Task item
Reproduce the records word for word, from the first line to the line containing "note on this".

++++ Data shown
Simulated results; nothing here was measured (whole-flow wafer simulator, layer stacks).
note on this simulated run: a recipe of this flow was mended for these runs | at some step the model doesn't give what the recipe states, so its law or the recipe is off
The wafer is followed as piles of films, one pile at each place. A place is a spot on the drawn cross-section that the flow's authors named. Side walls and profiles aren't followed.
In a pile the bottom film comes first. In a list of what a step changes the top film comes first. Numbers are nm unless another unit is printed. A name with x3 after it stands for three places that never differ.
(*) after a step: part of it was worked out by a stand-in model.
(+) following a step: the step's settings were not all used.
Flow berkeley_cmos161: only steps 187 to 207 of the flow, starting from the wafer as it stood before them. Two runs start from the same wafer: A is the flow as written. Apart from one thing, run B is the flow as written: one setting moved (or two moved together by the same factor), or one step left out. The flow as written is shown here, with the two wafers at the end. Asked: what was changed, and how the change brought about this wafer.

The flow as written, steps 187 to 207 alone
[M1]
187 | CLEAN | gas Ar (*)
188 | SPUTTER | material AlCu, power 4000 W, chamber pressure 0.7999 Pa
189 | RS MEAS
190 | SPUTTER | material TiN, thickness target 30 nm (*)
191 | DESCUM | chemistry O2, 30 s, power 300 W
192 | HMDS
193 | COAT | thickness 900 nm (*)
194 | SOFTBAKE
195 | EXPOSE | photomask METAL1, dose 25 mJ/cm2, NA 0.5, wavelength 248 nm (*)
++++++++

Problem solution
Simulated results; nothing here was measured (whole-flow wafer simulator, layer stacks).
note on this simulated run: a recipe of this flow was mended for these runs | at some step the model doesn't give what the recipe states, so its law or the recipe is off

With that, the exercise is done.